▸ Listed entries
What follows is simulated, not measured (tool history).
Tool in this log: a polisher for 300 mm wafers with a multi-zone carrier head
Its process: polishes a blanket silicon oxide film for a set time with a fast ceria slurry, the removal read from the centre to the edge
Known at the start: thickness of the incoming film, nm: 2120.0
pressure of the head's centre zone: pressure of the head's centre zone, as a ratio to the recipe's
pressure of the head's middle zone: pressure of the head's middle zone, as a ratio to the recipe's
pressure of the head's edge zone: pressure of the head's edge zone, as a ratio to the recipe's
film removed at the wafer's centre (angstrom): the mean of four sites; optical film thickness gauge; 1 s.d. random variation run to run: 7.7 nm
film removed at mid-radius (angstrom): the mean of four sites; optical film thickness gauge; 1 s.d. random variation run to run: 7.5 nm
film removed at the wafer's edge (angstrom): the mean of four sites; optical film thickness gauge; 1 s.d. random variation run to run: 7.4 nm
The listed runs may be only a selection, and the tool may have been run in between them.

▸ Action item
Repeat exactly the lines from the first line of the records above through the line containing "film removed at the wafer's edge", both included, and nothing else.

▸ Answer section
What follows is simulated, not measured (tool history).
Tool in this log: a polisher for 300 mm wafers with a multi-zone carrier head
Its process: polishes a blanket silicon oxide film for a set time with a fast ceria slurry, the removal read from the centre to the edge
Known at the start: thickness of the incoming film, nm: 2120.0
pressure of the head's centre zone: pressure of the head's centre zone, as a ratio to the recipe's
pressure of the head's middle zone: pressure of the head's middle zone, as a ratio to the recipe's
pressure of the head's edge zone: pressure of the head's edge zone, as a ratio to the recipe's
film removed at the wafer's centre (angstrom): the mean of four sites; optical film thickness gauge; 1 s.d. random variation run to run: 7.7 nm
film removed at mid-radius (angstrom): the mean of four sites; optical film thickness gauge; 1 s.d. random variation run to run: 7.5 nm
film removed at the wafer's edge (angstrom): the mean of four sites; optical film thickness gauge; 1 s.d. random variation run to run: 7.4 nm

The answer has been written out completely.